**Work order**: Repeat only the lines running from the beginning of the material through the line that contains "Measured the trench".

**Study material**:
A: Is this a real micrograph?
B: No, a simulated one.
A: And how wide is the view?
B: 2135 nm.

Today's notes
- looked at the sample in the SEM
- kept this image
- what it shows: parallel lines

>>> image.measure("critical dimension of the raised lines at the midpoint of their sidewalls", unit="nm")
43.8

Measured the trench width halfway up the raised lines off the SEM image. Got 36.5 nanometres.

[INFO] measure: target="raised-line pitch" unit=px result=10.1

**Task output**:
A: Is this a real micrograph?
B: No, a simulated one.
A: And how wide is the view?
B: 2135 nm.

Today's notes
- looked at the sample in the SEM
- kept this image
- what it shows: parallel lines

>>> image.measure("critical dimension of the raised lines at the midpoint of their sidewalls", unit="nm")
43.8

Measured the trench width halfway up the raised lines off the SEM image. Got 36.5 nanometres.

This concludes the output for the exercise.